[[ GIVEN ENTRIES, beginning ]]

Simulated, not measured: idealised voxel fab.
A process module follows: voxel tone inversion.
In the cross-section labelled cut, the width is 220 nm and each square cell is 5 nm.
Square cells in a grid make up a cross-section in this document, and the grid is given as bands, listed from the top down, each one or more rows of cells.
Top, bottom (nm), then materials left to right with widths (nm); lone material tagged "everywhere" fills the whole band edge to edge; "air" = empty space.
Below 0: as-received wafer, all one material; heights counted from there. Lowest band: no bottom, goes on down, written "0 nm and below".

[[ GIVEN ENTRIES, end ]]

Output an exact copy of the listing.

**WRITTEN REPLY**
Simulated, not measured: idealised voxel fab.
A process module follows: voxel tone inversion.
In the cross-section labelled cut, the width is 220 nm and each square cell is 5 nm.
Square cells in a grid make up a cross-section in this document, and the grid is given as bands, listed from the top down, each one or more rows of cells.
Top, bottom (nm), then materials left to right with widths (nm); lone material tagged "everywhere" fills the whole band edge to edge; "air" = empty space.
Below 0: as-received wafer, all one material; heights counted from there. Lowest band: no bottom, goes on down, written "0 nm and below".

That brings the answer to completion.